- **Required action**
Repeat the records word for word.

- **Dataset records**
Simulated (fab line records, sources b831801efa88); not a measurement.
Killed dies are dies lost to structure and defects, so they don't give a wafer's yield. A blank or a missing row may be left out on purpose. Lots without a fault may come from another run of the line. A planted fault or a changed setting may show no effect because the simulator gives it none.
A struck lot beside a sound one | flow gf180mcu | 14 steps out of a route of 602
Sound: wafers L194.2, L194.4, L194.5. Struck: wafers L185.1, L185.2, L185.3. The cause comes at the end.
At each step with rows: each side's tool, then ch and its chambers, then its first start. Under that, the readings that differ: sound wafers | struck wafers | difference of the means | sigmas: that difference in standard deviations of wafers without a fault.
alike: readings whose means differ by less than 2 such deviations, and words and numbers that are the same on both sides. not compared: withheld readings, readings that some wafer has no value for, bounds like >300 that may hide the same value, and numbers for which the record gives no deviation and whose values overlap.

- **Solution**
Simulated (fab line records, sources b831801efa88); not a measurement.
Killed dies are dies lost to structure and defects, so they don't give a wafer's yield. A blank or a missing row may be left out on purpose. Lots without a fault may come from another run of the line. A planted fault or a changed setting may show no effect because the simulator gives it none.
A struck lot beside a sound one | flow gf180mcu | 14 steps out of a route of 602
Sound: wafers L194.2, L194.4, L194.5. Struck: wafers L185.1, L185.2, L185.3. The cause comes at the end.
At each step with rows: each side's tool, then ch and its chambers, then its first start. Under that, the readings that differ: sound wafers | struck wafers | difference of the means | sigmas: that difference in standard deviations of wafers without a fault.
alike: readings whose means differ by less than 2 such deviations, and words and numbers that are the same on both sides. not compared: withheld readings, readings that some wafer has no value for, bounds like >300 that may hide the same value, and numbers for which the record gives no deviation and whose values overlap.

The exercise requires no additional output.